*Brief*
Set down, exactly as written, every line from the top of the records below to the line containing "not compared: rf hours counter h", both ends included, and no others.

*Dataset entries*
######

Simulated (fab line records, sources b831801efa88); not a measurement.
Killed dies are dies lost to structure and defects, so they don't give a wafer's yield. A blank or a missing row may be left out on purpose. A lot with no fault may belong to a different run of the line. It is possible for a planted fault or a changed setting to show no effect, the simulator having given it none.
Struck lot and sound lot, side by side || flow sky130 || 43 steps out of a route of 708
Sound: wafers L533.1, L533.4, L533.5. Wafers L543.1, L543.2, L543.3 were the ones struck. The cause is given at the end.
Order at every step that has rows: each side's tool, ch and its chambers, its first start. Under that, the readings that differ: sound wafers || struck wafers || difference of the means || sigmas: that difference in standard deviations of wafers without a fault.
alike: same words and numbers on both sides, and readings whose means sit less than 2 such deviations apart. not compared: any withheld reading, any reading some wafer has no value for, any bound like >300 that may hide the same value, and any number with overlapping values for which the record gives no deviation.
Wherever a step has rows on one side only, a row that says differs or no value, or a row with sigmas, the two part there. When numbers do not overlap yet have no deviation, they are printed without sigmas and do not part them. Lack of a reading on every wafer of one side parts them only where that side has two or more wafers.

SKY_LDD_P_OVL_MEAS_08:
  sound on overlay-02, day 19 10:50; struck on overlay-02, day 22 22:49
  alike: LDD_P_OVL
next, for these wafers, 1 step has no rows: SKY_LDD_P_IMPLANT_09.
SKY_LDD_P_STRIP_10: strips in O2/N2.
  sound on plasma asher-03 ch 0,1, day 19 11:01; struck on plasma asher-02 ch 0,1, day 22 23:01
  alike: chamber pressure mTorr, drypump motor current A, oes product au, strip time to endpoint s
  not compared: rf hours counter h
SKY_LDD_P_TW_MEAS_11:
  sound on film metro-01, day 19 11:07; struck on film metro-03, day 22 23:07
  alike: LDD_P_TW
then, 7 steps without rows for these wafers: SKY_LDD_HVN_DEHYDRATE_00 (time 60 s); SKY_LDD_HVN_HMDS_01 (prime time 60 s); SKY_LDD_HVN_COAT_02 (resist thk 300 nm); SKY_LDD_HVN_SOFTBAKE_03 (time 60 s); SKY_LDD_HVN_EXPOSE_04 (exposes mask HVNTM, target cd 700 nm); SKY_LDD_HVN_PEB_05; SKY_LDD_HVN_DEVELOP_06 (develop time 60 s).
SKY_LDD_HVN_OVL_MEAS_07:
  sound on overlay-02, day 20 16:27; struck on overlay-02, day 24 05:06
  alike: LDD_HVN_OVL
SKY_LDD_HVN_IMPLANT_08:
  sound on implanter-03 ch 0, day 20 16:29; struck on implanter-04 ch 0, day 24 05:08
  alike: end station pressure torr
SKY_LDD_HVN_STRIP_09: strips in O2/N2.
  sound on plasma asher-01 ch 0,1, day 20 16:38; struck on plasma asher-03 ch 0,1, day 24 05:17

######

*Exercise answer*
Simulated (fab line records, sources b831801efa88); not a measurement.
Killed dies are dies lost to structure and defects, so they don't give a wafer's yield. A blank or a missing row may be left out on purpose. A lot with no fault may belong to a different run of the line. It is possible for a planted fault or a changed setting to show no effect, the simulator having given it none.
Struck lot and sound lot, side by side || flow sky130 || 43 steps out of a route of 708
Sound: wafers L533.1, L533.4, L533.5. Wafers L543.1, L543.2, L543.3 were the ones struck. The cause is given at the end.
Order at every step that has rows: each side's tool, ch and its chambers, its first start. Under that, the readings that differ: sound wafers || struck wafers || difference of the means || sigmas: that difference in standard deviations of wafers without a fault.
alike: same words and numbers on both sides, and readings whose means sit less than 2 such deviations apart. not compared: any withheld reading, any reading some wafer has no value for, any bound like >300 that may hide the same value, and any number with overlapping values for which the record gives no deviation.
Wherever a step has rows on one side only, a row that says differs or no value, or a row with sigmas, the two part there. When numbers do not overlap yet have no deviation, they are printed without sigmas and do not part them. Lack of a reading on every wafer of one side parts them only where that side has two or more wafers.

SKY_LDD_P_OVL_MEAS_08:
  sound on overlay-02, day 19 10:50; struck on overlay-02, day 22 22:49
  alike: LDD_P_OVL
next, for these wafers, 1 step has no rows: SKY_LDD_P_IMPLANT_09.
SKY_LDD_P_STRIP_10: strips in O2/N2.
  sound on plasma asher-03 ch 0,1, day 19 11:01; struck on plasma asher-02 ch 0,1, day 22 23:01
  alike: chamber pressure mTorr, drypump motor current A, oes product au, strip time to endpoint s
  not compared: rf hours counter h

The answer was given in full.